Top of Exercise data

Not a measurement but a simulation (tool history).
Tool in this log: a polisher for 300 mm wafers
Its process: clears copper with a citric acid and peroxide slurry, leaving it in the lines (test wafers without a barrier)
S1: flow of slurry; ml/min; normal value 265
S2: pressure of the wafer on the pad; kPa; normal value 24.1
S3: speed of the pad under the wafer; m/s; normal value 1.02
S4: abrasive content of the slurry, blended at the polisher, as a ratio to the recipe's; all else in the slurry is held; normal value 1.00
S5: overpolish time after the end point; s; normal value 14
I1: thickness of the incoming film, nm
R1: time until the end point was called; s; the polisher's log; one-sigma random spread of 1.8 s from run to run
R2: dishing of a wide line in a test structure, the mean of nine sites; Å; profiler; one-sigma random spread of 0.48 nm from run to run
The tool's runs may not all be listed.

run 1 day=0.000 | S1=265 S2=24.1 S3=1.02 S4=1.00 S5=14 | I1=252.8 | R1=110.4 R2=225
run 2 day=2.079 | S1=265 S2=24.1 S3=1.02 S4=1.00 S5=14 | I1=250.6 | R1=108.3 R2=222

Bottom of Exercise data

Required action
In the entries above, please find the line with "R2: dishing of" and the line with "run 1 day=0.000", then write out exactly those two lines and every line between them, and nothing more.

Task output
R2: dishing of a wide line in a test structure, the mean of nine sites; Å; profiler; one-sigma random spread of 0.48 nm from run to run
The tool's runs may not all be listed.

run 1 day=0.000 | S1=265 S2=24.1 S3=1.02 S4=1.00 S5=14 | I1=252.8 | R1=110.4 R2=225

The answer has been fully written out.